*** Begin section ***

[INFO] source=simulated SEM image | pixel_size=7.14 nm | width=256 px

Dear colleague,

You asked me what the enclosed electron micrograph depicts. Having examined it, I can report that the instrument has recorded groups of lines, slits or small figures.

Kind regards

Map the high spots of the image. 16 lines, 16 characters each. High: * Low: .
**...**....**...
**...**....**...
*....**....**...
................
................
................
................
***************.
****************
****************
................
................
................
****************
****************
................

*** End section ***

Work item >> Set down each entry above again exactly as it reads.

Task result >>
[INFO] source=simulated SEM image | pixel_size=7.14 nm | width=256 px

Dear colleague,

You asked me what the enclosed electron micrograph depicts. Having examined it, I can report that the instrument has recorded groups of lines, slits or small figures.

Kind regards

Map the high spots of the image. 16 lines, 16 characters each. High: * Low: .
**...**....**...
**...**....**...
*....**....**...
................
................
................
................
***************.
****************
****************
................
................
................
****************
****************
................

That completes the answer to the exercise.